▶ [Data listing]:
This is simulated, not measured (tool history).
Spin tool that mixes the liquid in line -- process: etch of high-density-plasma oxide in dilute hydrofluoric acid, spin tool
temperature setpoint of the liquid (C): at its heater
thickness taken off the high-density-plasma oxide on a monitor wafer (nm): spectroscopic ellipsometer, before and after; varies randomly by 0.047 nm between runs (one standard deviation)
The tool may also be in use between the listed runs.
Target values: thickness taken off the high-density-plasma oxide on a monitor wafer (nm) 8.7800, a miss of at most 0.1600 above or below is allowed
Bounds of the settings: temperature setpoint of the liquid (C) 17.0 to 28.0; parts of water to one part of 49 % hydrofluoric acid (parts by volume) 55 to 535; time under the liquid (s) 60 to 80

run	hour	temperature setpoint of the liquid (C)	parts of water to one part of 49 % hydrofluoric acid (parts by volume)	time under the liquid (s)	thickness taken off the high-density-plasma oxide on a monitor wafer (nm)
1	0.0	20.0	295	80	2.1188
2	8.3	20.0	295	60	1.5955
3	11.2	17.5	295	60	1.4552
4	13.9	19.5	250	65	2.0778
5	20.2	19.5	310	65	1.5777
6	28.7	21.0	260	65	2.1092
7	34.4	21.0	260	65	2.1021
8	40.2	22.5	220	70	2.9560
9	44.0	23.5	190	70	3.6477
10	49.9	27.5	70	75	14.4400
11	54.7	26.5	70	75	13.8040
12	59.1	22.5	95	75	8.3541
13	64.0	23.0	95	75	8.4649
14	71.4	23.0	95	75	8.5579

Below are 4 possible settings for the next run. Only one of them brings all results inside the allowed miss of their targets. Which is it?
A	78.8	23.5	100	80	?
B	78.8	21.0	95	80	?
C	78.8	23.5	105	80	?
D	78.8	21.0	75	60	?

▶ [Activity]:
Above this instruction are the records; retype exactly the lines from the one containing "Spin tool that" up to and including the one containing "temperature setpoint of the liquid (C): at".

▶ [Task answer]:
Spin tool that mixes the liquid in line -- process: etch of high-density-plasma oxide in dilute hydrofluoric acid, spin tool
temperature setpoint of the liquid (C): at its heater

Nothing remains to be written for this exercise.